Work item:
The lines from the start of the data up to and including the one with "Section cut is" should be returned exactly, and nothing else.

Data supplied:
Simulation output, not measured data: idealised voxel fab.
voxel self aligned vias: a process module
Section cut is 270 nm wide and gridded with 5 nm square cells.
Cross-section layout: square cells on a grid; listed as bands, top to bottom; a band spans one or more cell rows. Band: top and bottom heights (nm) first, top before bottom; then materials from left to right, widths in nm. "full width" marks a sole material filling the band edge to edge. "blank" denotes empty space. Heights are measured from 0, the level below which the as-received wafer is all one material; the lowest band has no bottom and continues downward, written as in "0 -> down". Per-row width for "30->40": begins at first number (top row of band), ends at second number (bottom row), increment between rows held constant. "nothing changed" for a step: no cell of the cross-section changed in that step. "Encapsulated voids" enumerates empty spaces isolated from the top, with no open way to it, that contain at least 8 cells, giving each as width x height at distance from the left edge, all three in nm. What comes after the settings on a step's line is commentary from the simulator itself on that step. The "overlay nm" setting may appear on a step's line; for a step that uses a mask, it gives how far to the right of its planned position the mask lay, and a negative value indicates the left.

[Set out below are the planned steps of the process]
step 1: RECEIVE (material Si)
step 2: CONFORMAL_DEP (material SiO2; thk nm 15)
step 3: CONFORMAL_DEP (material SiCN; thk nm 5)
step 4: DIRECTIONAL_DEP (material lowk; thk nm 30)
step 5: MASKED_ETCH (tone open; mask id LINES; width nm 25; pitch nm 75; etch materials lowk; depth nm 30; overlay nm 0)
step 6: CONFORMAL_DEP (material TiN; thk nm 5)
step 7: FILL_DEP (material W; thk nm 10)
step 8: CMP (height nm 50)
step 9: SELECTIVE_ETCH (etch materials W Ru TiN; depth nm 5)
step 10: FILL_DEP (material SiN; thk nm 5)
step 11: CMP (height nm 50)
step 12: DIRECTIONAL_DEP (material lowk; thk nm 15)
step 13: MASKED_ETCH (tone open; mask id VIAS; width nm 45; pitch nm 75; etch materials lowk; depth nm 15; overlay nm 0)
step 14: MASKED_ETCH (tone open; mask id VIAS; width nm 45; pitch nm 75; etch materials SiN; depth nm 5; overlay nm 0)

Result:
Simulation output, not measured data: idealised voxel fab.
voxel self aligned vias: a process module
Section cut is 270 nm wide and gridded with 5 nm square cells.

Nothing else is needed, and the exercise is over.